++++++++

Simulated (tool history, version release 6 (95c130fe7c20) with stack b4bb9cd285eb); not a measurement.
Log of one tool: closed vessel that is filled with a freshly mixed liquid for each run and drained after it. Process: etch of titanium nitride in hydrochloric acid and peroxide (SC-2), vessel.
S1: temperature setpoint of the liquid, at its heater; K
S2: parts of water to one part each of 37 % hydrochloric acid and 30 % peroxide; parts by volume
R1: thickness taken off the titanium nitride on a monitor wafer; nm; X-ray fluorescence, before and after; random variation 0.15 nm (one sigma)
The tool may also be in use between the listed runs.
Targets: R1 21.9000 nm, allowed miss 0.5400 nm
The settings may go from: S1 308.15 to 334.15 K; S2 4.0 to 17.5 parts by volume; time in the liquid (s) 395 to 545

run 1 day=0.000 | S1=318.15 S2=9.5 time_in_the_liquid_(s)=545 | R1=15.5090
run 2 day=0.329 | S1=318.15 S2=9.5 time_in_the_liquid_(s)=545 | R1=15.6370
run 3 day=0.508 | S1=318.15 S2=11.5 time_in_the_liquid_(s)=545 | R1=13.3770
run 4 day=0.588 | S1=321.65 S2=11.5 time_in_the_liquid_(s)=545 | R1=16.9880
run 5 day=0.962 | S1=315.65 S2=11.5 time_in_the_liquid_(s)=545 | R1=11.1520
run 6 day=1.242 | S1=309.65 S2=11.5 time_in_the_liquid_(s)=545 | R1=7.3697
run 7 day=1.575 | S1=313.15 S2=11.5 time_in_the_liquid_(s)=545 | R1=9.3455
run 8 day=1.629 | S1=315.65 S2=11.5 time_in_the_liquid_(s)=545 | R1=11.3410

++++++++

### [BRIEF]
The listing above should be repeated in its entirety, unchanged.

### [EXERCISE OUTPUT]
Simulated (tool history, version release 6 (95c130fe7c20) with stack b4bb9cd285eb); not a measurement.
Log of one tool: closed vessel that is filled with a freshly mixed liquid for each run and drained after it. Process: etch of titanium nitride in hydrochloric acid and peroxide (SC-2), vessel.
S1: temperature setpoint of the liquid, at its heater; K
S2: parts of water to one part each of 37 % hydrochloric acid and 30 % peroxide; parts by volume
R1: thickness taken off the titanium nitride on a monitor wafer; nm; X-ray fluorescence, before and after; random variation 0.15 nm (one sigma)
The tool may also be in use between the listed runs.
Targets: R1 21.9000 nm, allowed miss 0.5400 nm
The settings may go from: S1 308.15 to 334.15 K; S2 4.0 to 17.5 parts by volume; time in the liquid (s) 395 to 545

run 1 day=0.000 | S1=318.15 S2=9.5 time_in_the_liquid_(s)=545 | R1=15.5090
run 2 day=0.329 | S1=318.15 S2=9.5 time_in_the_liquid_(s)=545 | R1=15.6370
run 3 day=0.508 | S1=318.15 S2=11.5 time_in_the_liquid_(s)=545 | R1=13.3770
run 4 day=0.588 | S1=321.65 S2=11.5 time_in_the_liquid_(s)=545 | R1=16.9880
run 5 day=0.962 | S1=315.65 S2=11.5 time_in_the_liquid_(s)=545 | R1=11.1520
run 6 day=1.242 | S1=309.65 S2=11.5 time_in_the_liquid_(s)=545 | R1=7.3697
run 7 day=1.575 | S1=313.15 S2=11.5 time_in_the_liquid_(s)=545 | R1=9.3455
run 8 day=1.629 | S1=315.65 S2=11.5 time_in_the_liquid_(s)=545 | R1=11.3410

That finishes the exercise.